- - - -
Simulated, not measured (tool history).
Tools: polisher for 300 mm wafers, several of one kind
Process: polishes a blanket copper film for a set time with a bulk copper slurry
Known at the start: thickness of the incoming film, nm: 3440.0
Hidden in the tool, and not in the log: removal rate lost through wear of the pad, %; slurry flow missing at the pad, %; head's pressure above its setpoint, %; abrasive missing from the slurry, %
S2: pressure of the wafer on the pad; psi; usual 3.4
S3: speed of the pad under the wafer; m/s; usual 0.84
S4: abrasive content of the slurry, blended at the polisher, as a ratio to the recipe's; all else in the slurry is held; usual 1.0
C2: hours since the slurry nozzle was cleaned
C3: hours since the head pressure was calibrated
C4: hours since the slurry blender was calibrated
- - - -

WORK ORDER: Every line of the material is to be set down again verbatim.

WRITTEN SOLUTION:
Simulated, not measured (tool history).
Tools: polisher for 300 mm wafers, several of one kind
Process: polishes a blanket copper film for a set time with a bulk copper slurry
Known at the start: thickness of the incoming film, nm: 3440.0
Hidden in the tool, and not in the log: removal rate lost through wear of the pad, %; slurry flow missing at the pad, %; head's pressure above its setpoint, %; abrasive missing from the slurry, %
S2: pressure of the wafer on the pad; psi; usual 3.4
S3: speed of the pad under the wafer; m/s; usual 0.84
S4: abrasive content of the slurry, blended at the polisher, as a ratio to the recipe's; all else in the slurry is held; usual 1.0
C2: hours since the slurry nozzle was cleaned
C3: hours since the head pressure was calibrated
C4: hours since the slurry blender was calibrated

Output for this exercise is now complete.